++++++

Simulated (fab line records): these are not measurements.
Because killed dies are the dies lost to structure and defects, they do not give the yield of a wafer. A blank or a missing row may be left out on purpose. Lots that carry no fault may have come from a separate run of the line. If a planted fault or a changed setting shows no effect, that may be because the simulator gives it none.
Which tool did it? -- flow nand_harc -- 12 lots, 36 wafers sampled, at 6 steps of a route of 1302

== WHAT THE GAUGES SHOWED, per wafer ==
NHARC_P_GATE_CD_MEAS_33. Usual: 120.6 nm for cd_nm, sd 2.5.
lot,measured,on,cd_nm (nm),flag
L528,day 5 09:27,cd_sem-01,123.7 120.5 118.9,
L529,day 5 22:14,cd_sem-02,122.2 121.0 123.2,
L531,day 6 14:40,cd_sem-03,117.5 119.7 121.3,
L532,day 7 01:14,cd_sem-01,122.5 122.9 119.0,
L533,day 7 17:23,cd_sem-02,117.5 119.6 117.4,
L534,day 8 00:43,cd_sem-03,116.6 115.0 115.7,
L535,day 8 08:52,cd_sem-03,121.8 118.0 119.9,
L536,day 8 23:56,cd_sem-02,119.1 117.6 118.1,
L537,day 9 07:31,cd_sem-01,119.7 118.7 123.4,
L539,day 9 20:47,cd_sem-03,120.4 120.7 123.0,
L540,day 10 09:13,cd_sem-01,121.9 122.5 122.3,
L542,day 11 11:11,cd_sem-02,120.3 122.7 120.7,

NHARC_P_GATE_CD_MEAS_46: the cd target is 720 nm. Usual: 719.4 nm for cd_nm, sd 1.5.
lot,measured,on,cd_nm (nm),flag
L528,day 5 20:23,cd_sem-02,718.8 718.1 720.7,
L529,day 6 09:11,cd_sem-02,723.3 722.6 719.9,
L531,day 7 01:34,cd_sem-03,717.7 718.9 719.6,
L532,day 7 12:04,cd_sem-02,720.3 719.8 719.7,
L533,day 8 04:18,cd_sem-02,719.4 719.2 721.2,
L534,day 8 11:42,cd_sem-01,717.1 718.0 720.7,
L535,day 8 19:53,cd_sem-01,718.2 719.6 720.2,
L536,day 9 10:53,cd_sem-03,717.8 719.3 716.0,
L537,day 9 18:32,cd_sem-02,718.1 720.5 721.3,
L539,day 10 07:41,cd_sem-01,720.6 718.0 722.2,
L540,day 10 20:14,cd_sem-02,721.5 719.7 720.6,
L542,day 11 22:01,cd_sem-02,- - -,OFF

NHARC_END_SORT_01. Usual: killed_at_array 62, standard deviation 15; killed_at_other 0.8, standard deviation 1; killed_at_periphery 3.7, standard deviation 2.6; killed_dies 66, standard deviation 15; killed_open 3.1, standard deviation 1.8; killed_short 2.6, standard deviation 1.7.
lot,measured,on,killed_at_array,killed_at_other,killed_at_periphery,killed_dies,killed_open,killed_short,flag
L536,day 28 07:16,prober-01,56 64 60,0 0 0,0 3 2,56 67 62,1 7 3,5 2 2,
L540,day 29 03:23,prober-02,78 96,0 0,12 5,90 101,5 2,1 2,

++++++

(Exercise): Please copy the lines above from the line with "L539,day 9 20:47,cd_sem-03,120.4" up to and including the line with "L529,day 6 09:11,cd_sem-02,723.3", exactly as written and with nothing else.

(Expected answer):
L539,day 9 20:47,cd_sem-03,120.4 120.7 123.0,
L540,day 10 09:13,cd_sem-01,121.9 122.5 122.3,
L542,day 11 11:11,cd_sem-02,120.3 122.7 120.7,

NHARC_P_GATE_CD_MEAS_46: the cd target is 720 nm. Usual: 719.4 nm for cd_nm, sd 1.5.
lot,measured,on,cd_nm (nm),flag
L528,day 5 20:23,cd_sem-02,718.8 718.1 720.7,
L529,day 6 09:11,cd_sem-02,723.3 722.6 719.9,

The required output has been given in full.